__Work instruction__
Restrict the output to the lines below starting at the one that contains "Description: parallel lines" and ending at the one that contains "00011111111111111111111111111111", and restate them word for word, both ends included.

****************
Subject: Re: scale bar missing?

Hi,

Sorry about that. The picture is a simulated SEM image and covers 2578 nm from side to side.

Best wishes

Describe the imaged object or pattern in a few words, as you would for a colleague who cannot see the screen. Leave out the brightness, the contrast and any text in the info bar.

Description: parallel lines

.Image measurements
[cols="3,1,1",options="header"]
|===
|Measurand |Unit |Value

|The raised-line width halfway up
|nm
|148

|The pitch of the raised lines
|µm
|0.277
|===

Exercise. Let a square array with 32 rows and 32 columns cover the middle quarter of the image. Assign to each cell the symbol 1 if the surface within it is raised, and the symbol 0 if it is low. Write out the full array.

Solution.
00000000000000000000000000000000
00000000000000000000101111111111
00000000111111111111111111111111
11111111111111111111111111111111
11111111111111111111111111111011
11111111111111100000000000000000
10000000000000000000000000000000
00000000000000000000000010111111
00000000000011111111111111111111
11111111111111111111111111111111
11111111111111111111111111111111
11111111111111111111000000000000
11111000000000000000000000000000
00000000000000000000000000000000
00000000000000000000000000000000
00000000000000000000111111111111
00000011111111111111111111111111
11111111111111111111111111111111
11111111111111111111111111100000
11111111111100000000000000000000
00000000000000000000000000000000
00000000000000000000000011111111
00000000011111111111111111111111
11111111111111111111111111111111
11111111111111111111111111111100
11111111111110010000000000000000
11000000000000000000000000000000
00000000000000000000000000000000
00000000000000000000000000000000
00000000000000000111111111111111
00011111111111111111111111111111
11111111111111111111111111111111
****************

__Exercise result__
Description: parallel lines

.Image measurements
[cols="3,1,1",options="header"]
|===
|Measurand |Unit |Value

|The raised-line width halfway up
|nm
|148

|The pitch of the raised lines
|µm
|0.277
|===

Exercise. Let a square array with 32 rows and 32 columns cover the middle quarter of the image. Assign to each cell the symbol 1 if the surface within it is raised, and the symbol 0 if it is low. Write out the full array.

Solution.
00000000000000000000000000000000
00000000000000000000101111111111
00000000111111111111111111111111
11111111111111111111111111111111
11111111111111111111111111111011
11111111111111100000000000000000
10000000000000000000000000000000
00000000000000000000000010111111
00000000000011111111111111111111
11111111111111111111111111111111
11111111111111111111111111111111
11111111111111111111000000000000
11111000000000000000000000000000
00000000000000000000000000000000
00000000000000000000000000000000
00000000000000000000111111111111
00000011111111111111111111111111
11111111111111111111111111111111
11111111111111111111111111100000
11111111111100000000000000000000
00000000000000000000000000000000
00000000000000000000000011111111
00000000011111111111111111111111
11111111111111111111111111111111
11111111111111111111111111111100
11111111111110010000000000000000
11000000000000000000000000000000
00000000000000000000000000000000
00000000000000000000000000000000
00000000000000000111111111111111
00011111111111111111111111111111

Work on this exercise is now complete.